(Information)
::::::::

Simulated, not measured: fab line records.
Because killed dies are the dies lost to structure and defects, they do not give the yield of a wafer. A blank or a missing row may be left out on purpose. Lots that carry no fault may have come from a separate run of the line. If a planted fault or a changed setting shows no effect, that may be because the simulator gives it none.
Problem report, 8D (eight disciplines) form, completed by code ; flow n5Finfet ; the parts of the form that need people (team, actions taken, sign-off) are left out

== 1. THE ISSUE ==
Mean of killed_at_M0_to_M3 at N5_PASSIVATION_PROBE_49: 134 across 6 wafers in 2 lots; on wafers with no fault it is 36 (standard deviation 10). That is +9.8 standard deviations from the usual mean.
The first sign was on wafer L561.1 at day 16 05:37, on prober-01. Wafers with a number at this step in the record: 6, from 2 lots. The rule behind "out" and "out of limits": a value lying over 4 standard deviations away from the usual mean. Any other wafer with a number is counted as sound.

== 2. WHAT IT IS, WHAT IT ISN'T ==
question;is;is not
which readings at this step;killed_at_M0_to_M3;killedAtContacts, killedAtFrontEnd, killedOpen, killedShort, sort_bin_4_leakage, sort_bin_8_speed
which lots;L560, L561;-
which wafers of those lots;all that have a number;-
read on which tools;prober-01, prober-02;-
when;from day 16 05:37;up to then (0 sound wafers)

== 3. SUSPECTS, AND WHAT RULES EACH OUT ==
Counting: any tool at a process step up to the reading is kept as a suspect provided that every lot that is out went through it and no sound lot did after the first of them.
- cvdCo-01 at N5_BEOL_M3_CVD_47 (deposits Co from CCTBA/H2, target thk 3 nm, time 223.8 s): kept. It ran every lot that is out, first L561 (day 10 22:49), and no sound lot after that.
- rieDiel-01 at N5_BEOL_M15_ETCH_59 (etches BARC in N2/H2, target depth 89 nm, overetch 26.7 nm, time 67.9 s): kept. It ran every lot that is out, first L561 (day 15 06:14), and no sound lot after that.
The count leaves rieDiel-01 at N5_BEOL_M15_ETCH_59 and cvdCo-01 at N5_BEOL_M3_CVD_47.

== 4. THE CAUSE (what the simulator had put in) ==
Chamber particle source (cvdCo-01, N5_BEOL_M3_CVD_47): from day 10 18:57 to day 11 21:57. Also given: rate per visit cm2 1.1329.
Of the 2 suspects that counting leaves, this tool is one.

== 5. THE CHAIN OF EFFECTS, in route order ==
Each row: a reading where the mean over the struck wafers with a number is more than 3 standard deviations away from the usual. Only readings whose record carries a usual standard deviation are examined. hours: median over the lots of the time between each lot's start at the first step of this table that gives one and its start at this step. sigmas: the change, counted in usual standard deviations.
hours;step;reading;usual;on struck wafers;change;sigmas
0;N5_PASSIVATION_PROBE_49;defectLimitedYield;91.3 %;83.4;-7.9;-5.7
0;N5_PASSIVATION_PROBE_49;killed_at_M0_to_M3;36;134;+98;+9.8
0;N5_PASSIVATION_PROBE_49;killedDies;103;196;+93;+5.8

::::::::

(Required action)
Restate, word for word and with nothing added, the lines from the first line of the listing through the one where "read on which" stands.

(Exercise result)
Simulated, not measured: fab line records.
Because killed dies are the dies lost to structure and defects, they do not give the yield of a wafer. A blank or a missing row may be left out on purpose. Lots that carry no fault may have come from a separate run of the line. If a planted fault or a changed setting shows no effect, that may be because the simulator gives it none.
Problem report, 8D (eight disciplines) form, completed by code ; flow n5Finfet ; the parts of the form that need people (team, actions taken, sign-off) are left out

== 1. THE ISSUE ==
Mean of killed_at_M0_to_M3 at N5_PASSIVATION_PROBE_49: 134 across 6 wafers in 2 lots; on wafers with no fault it is 36 (standard deviation 10). That is +9.8 standard deviations from the usual mean.
The first sign was on wafer L561.1 at day 16 05:37, on prober-01. Wafers with a number at this step in the record: 6, from 2 lots. The rule behind "out" and "out of limits": a value lying over 4 standard deviations away from the usual mean. Any other wafer with a number is counted as sound.

== 2. WHAT IT IS, WHAT IT ISN'T ==
question;is;is not
which readings at this step;killed_at_M0_to_M3;killedAtContacts, killedAtFrontEnd, killedOpen, killedShort, sort_bin_4_leakage, sort_bin_8_speed
which lots;L560, L561;-
which wafers of those lots;all that have a number;-
read on which tools;prober-01, prober-02;-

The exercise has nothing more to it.